WORK ITEM: Look through the data below for the line with "record: lots: 7; wafers: 21" and the line with "start-h: hours from", then output those two and all lines in between, exactly as written.

DATA:
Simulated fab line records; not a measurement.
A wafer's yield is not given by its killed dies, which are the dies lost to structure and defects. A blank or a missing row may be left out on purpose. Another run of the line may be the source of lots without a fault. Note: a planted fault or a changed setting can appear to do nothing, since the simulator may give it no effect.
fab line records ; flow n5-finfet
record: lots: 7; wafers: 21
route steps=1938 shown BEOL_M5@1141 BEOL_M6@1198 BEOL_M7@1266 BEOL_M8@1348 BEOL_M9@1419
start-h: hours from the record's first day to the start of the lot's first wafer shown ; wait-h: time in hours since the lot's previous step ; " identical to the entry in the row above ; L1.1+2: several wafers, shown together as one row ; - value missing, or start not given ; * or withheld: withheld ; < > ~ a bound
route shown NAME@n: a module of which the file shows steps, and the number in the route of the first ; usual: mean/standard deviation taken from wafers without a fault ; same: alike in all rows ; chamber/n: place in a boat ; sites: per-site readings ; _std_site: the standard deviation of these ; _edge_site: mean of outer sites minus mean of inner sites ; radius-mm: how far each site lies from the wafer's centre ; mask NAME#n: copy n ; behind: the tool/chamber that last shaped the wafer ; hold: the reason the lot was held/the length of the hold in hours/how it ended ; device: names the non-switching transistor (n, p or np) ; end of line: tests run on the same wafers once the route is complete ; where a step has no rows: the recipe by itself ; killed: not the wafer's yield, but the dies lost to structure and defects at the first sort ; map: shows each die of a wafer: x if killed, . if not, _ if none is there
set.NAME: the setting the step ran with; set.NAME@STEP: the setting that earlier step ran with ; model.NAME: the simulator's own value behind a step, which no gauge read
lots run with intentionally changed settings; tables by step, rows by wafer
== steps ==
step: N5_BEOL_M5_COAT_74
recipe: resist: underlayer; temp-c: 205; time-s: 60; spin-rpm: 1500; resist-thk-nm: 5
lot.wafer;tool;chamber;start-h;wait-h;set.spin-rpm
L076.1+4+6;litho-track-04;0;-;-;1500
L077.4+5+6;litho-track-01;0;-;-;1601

WRITTEN REPLY:
record: lots: 7; wafers: 21
route steps=1938 shown BEOL_M5@1141 BEOL_M6@1198 BEOL_M7@1266 BEOL_M8@1348 BEOL_M9@1419
start-h: hours from the record's first day to the start of the lot's first wafer shown ; wait-h: time in hours since the lot's previous step ; " identical to the entry in the row above ; L1.1+2: several wafers, shown together as one row ; - value missing, or start not given ; * or withheld: withheld ; < > ~ a bound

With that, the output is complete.